BEGIN Information supplied

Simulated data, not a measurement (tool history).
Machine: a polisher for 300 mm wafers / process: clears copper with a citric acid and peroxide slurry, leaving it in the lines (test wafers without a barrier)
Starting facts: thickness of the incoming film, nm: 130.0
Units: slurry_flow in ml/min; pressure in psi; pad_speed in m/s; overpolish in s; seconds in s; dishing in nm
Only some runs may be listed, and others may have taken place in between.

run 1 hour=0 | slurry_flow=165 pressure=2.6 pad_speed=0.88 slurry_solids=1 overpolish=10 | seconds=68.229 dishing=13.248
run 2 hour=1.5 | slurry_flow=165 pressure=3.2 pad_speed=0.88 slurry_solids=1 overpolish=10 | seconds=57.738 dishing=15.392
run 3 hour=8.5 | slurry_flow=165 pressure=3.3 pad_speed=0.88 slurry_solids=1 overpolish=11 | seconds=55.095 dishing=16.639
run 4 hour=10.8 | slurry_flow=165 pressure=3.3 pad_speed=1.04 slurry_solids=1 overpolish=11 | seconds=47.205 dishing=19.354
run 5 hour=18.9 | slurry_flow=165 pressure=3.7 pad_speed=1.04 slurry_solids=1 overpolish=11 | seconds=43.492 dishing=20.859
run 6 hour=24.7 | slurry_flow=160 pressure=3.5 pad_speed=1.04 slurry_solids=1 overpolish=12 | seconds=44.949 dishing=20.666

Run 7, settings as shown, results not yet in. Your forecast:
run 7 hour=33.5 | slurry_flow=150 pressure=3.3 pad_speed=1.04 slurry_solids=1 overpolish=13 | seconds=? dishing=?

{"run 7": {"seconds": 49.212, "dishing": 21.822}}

END Information supplied

Here the job is to transcribe the lines from the first line of the data through the line containing "Units: slurry_flow in", inclusive, exactly and with nothing else.

__Written reply__:
Simulated data, not a measurement (tool history).
Machine: a polisher for 300 mm wafers / process: clears copper with a citric acid and peroxide slurry, leaving it in the lines (test wafers without a barrier)
Starting facts: thickness of the incoming film, nm: 130.0
Units: slurry_flow in ml/min; pressure in psi; pad_speed in m/s; overpolish in s; seconds in s; dishing in nm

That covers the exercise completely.